Segment Start: Source material

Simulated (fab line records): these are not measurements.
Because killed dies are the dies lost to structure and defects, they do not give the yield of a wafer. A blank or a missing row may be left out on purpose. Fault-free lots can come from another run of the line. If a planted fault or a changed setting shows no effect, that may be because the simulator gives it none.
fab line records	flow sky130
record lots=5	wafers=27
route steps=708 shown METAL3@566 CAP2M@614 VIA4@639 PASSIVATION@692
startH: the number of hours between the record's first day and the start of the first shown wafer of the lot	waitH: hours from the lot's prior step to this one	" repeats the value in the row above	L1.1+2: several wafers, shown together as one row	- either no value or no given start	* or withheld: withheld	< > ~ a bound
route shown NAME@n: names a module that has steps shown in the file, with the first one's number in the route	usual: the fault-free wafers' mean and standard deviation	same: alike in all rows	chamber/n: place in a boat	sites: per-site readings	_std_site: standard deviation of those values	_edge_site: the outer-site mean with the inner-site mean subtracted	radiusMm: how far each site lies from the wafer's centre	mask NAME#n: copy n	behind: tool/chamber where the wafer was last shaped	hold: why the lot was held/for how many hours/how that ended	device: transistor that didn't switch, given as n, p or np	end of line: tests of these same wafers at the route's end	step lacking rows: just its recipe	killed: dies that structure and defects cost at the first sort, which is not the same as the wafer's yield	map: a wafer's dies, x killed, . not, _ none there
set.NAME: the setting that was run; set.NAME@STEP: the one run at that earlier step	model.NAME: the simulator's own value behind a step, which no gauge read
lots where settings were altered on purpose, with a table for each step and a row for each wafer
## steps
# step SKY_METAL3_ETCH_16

Segment End: Source material

* [Requirement]:
The complete material must be repeated exactly.

* [Result]:
Simulated (fab line records): these are not measurements.
Because killed dies are the dies lost to structure and defects, they do not give the yield of a wafer. A blank or a missing row may be left out on purpose. Fault-free lots can come from another run of the line. If a planted fault or a changed setting shows no effect, that may be because the simulator gives it none.
fab line records	flow sky130
record lots=5	wafers=27
route steps=708 shown METAL3@566 CAP2M@614 VIA4@639 PASSIVATION@692
startH: the number of hours between the record's first day and the start of the first shown wafer of the lot	waitH: hours from the lot's prior step to this one	" repeats the value in the row above	L1.1+2: several wafers, shown together as one row	- either no value or no given start	* or withheld: withheld	< > ~ a bound
route shown NAME@n: names a module that has steps shown in the file, with the first one's number in the route	usual: the fault-free wafers' mean and standard deviation	same: alike in all rows	chamber/n: place in a boat	sites: per-site readings	_std_site: standard deviation of those values	_edge_site: the outer-site mean with the inner-site mean subtracted	radiusMm: how far each site lies from the wafer's centre	mask NAME#n: copy n	behind: tool/chamber where the wafer was last shaped	hold: why the lot was held/for how many hours/how that ended	device: transistor that didn't switch, given as n, p or np	end of line: tests of these same wafers at the route's end	step lacking rows: just its recipe	killed: dies that structure and defects cost at the first sort, which is not the same as the wafer's yield	map: a wafer's dies, x killed, . not, _ none there
set.NAME: the setting that was run; set.NAME@STEP: the one run at that earlier step	model.NAME: the simulator's own value behind a step, which no gauge read
lots where settings were altered on purpose, with a table for each step and a row for each wafer
## steps
# step SKY_METAL3_ETCH_16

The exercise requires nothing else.